▶ _ACTION ITEM_
Copy the entries out again in full.

▶ _MATERIAL SUPPLIED_
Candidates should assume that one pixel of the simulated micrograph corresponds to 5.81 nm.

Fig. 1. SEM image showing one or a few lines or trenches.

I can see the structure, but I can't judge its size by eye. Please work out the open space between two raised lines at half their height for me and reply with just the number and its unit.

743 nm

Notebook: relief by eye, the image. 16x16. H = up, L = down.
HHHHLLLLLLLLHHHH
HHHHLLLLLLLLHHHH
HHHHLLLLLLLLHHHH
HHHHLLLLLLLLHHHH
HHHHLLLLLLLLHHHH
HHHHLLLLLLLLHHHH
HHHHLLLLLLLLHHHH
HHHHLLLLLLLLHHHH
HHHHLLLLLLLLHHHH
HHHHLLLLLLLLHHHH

▶ _PROBLEM SOLUTION_
Candidates should assume that one pixel of the simulated micrograph corresponds to 5.81 nm.

Fig. 1. SEM image showing one or a few lines or trenches.

I can see the structure, but I can't judge its size by eye. Please work out the open space between two raised lines at half their height for me and reply with just the number and its unit.

743 nm

Notebook: relief by eye, the image. 16x16. H = up, L = down.
HHHHLLLLLLLLHHHH
HHHHLLLLLLLLHHHH
HHHHLLLLLLLLHHHH
HHHHLLLLLLLLHHHH
HHHHLLLLLLLLHHHH
HHHHLLLLLLLLHHHH
HHHHLLLLLLLLHHHH
HHHHLLLLLLLLHHHH
HHHHLLLLLLLLHHHH
HHHHLLLLLLLLHHHH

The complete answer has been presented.